%%
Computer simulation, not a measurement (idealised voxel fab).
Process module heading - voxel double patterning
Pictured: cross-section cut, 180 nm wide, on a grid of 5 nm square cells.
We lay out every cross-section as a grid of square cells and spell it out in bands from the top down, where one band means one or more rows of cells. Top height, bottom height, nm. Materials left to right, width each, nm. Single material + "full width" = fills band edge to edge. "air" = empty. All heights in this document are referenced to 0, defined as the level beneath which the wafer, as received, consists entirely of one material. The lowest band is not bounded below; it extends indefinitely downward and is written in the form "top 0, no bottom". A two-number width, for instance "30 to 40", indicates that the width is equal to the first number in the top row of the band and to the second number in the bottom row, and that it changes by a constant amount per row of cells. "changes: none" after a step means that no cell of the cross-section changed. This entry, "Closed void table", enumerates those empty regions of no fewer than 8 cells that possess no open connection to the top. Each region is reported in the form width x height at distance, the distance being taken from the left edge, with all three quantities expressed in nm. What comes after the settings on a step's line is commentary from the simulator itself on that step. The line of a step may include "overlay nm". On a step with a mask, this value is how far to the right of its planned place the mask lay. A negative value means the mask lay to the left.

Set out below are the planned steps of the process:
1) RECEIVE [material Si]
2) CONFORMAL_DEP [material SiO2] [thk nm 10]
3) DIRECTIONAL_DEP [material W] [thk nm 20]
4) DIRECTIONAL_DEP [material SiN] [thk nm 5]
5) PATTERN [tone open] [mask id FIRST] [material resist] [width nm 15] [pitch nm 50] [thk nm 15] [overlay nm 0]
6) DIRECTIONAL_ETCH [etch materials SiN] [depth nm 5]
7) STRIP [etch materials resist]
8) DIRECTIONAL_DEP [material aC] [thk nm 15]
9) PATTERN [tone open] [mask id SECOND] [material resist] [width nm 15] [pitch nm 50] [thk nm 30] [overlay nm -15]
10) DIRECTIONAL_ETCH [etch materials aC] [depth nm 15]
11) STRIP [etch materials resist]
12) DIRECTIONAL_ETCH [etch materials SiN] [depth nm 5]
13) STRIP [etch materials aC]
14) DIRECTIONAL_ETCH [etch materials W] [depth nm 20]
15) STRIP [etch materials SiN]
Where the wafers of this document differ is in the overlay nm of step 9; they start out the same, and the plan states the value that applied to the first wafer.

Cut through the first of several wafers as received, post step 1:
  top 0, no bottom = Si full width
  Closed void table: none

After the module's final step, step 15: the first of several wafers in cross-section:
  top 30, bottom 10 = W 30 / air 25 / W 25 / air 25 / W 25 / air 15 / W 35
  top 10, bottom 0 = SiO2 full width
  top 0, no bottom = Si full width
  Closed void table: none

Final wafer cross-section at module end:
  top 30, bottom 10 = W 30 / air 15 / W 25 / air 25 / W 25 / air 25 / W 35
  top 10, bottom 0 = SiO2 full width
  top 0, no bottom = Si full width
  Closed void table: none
%%

• Task item: In the entries above, one line contains "Process module heading" and another contains "Pictured: cross-section cut, 180". Reproduce exactly those two lines and the lines between them, nothing else.

• Task result:
Process module heading - voxel double patterning
Pictured: cross-section cut, 180 nm wide, on a grid of 5 nm square cells.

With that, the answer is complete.